▶ _Dataset extract_:
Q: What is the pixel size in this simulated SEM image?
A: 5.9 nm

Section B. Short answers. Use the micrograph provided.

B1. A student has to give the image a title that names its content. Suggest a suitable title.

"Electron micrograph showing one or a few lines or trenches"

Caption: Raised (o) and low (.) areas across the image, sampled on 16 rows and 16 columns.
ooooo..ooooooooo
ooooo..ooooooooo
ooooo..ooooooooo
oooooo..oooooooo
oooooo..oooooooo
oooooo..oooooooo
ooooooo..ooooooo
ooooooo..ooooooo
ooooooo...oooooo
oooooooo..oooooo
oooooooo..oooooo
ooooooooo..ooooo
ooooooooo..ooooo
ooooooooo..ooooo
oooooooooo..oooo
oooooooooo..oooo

▶ _Required action_:
Would you print all of the entries exactly as they stand?

▶ _Your solution_:
Q: What is the pixel size in this simulated SEM image?
A: 5.9 nm

Section B. Short answers. Use the micrograph provided.

B1. A student has to give the image a title that names its content. Suggest a suitable title.

"Electron micrograph showing one or a few lines or trenches"

Caption: Raised (o) and low (.) areas across the image, sampled on 16 rows and 16 columns.
ooooo..ooooooooo
ooooo..ooooooooo
ooooo..ooooooooo
oooooo..oooooooo
oooooo..oooooooo
oooooo..oooooooo
ooooooo..ooooooo
ooooooo..ooooooo
ooooooo...oooooo
oooooooo..oooooo
oooooooo..oooooo
ooooooooo..ooooo
ooooooooo..ooooo
ooooooooo..ooooo
oooooooooo..oooo
oooooooooo..oooo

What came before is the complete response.